** Extracted information follows **

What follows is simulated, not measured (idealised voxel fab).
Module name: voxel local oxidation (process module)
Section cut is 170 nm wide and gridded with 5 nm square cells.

** End of Extracted information **

Word for word, copy out the data.

**Task answer:**
What follows is simulated, not measured (idealised voxel fab).
Module name: voxel local oxidation (process module)
Section cut is 170 nm wide and gridded with 5 nm square cells.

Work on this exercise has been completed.